All of the records must be repeated exactly.

Excerpted records START

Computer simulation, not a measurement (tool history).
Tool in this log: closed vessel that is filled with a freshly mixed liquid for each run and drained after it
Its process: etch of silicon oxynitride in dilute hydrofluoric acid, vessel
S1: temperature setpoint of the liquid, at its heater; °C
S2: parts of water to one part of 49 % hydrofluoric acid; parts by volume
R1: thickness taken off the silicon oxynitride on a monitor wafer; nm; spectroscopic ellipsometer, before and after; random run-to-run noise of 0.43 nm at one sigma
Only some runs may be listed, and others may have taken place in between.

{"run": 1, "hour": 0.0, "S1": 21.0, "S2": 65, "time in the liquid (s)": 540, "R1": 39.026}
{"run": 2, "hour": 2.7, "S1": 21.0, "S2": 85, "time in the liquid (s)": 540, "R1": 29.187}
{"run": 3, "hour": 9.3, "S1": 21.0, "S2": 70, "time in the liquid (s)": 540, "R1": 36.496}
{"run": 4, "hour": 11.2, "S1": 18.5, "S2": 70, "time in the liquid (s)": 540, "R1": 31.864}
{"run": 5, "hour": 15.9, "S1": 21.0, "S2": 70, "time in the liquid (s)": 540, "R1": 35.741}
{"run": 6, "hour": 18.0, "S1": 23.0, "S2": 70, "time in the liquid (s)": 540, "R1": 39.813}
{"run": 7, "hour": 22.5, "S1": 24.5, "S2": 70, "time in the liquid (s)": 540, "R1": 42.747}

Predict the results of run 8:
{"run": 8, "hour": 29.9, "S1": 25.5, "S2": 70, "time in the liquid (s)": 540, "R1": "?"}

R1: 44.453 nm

Excerpted records END

» Written answer:
Computer simulation, not a measurement (tool history).
Tool in this log: closed vessel that is filled with a freshly mixed liquid for each run and drained after it
Its process: etch of silicon oxynitride in dilute hydrofluoric acid, vessel
S1: temperature setpoint of the liquid, at its heater; °C
S2: parts of water to one part of 49 % hydrofluoric acid; parts by volume
R1: thickness taken off the silicon oxynitride on a monitor wafer; nm; spectroscopic ellipsometer, before and after; random run-to-run noise of 0.43 nm at one sigma
Only some runs may be listed, and others may have taken place in between.

{"run": 1, "hour": 0.0, "S1": 21.0, "S2": 65, "time in the liquid (s)": 540, "R1": 39.026}
{"run": 2, "hour": 2.7, "S1": 21.0, "S2": 85, "time in the liquid (s)": 540, "R1": 29.187}
{"run": 3, "hour": 9.3, "S1": 21.0, "S2": 70, "time in the liquid (s)": 540, "R1": 36.496}
{"run": 4, "hour": 11.2, "S1": 18.5, "S2": 70, "time in the liquid (s)": 540, "R1": 31.864}
{"run": 5, "hour": 15.9, "S1": 21.0, "S2": 70, "time in the liquid (s)": 540, "R1": 35.741}
{"run": 6, "hour": 18.0, "S1": 23.0, "S2": 70, "time in the liquid (s)": 540, "R1": 39.813}
{"run": 7, "hour": 22.5, "S1": 24.5, "S2": 70, "time in the liquid (s)": 540, "R1": 42.747}

Predict the results of run 8:
{"run": 8, "hour": 29.9, "S1": 25.5, "S2": 70, "time in the liquid (s)": 540, "R1": "?"}

R1: 44.453 nm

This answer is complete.